Type the entries out once more. Match them exactly.

*** Block opens ***

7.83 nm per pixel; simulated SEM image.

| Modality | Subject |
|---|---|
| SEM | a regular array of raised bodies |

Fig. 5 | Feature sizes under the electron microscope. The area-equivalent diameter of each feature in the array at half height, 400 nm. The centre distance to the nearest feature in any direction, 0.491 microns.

*** Block closes ***

* _Solution_:
7.83 nm per pixel; simulated SEM image.

| Modality | Subject |
|---|---|
| SEM | a regular array of raised bodies |

Fig. 5 | Feature sizes under the electron microscope. The area-equivalent diameter of each feature in the array at half height, 400 nm. The centre distance to the nearest feature in any direction, 0.491 microns.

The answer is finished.